## BRIEF
The data beneath this task has to be reprinted character for character.

## EXCERPTED DATA
■ ■ ■ ■
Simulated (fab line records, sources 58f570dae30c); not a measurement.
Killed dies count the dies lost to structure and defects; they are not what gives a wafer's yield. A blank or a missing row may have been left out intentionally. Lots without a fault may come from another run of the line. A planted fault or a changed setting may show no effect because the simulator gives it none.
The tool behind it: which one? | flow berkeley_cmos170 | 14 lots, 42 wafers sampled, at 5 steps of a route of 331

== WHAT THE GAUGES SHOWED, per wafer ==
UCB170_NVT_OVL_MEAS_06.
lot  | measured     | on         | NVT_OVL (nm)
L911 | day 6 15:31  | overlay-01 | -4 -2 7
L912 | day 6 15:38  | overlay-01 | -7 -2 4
■ ■ ■ ■

## PROBLEM SOLUTION
Simulated (fab line records, sources 58f570dae30c); not a measurement.
Killed dies count the dies lost to structure and defects; they are not what gives a wafer's yield. A blank or a missing row may have been left out intentionally. Lots without a fault may come from another run of the line. A planted fault or a changed setting may show no effect because the simulator gives it none.
The tool behind it: which one? | flow berkeley_cmos170 | 14 lots, 42 wafers sampled, at 5 steps of a route of 331

== WHAT THE GAUGES SHOWED, per wafer ==
UCB170_NVT_OVL_MEAS_06.
lot  | measured     | on         | NVT_OVL (nm)
L911 | day 6 15:31  | overlay-01 | -4 -2 7
L912 | day 6 15:38  | overlay-01 | -7 -2 4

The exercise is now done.